[[ Provided material, beginning ]]
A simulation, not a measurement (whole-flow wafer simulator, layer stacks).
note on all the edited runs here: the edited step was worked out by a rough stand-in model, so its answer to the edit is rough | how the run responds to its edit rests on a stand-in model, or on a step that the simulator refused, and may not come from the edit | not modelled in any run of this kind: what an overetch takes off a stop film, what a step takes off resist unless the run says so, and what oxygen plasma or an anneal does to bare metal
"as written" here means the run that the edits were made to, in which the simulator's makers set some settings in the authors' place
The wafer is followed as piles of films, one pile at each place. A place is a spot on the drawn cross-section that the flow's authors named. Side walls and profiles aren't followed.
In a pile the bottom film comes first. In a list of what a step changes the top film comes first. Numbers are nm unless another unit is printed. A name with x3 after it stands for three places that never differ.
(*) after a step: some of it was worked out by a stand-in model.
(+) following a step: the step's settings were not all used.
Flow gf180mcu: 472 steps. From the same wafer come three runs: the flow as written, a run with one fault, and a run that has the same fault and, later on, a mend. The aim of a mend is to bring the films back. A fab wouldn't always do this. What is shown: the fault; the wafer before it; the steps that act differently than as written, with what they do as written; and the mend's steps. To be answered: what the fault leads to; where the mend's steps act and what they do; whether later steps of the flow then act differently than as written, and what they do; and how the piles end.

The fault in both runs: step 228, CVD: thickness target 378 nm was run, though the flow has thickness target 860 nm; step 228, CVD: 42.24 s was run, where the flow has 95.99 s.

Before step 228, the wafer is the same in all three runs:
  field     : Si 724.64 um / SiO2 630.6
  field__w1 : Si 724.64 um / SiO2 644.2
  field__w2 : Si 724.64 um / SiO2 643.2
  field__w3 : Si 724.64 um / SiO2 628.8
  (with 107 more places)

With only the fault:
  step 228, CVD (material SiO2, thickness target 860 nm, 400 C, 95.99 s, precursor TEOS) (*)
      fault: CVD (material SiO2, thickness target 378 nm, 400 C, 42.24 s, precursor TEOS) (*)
[[ Provided material, end ]]

# Requirement:
The answer should consist of the lines from the first line of the entries through the line with "The wafer is followed", copied exactly.

# Your response:
A simulation, not a measurement (whole-flow wafer simulator, layer stacks).
note on all the edited runs here: the edited step was worked out by a rough stand-in model, so its answer to the edit is rough | how the run responds to its edit rests on a stand-in model, or on a step that the simulator refused, and may not come from the edit | not modelled in any run of this kind: what an overetch takes off a stop film, what a step takes off resist unless the run says so, and what oxygen plasma or an anneal does to bare metal
"as written" here means the run that the edits were made to, in which the simulator's makers set some settings in the authors' place
The wafer is followed as piles of films, one pile at each place. A place is a spot on the drawn cross-section that the flow's authors named. Side walls and profiles aren't followed.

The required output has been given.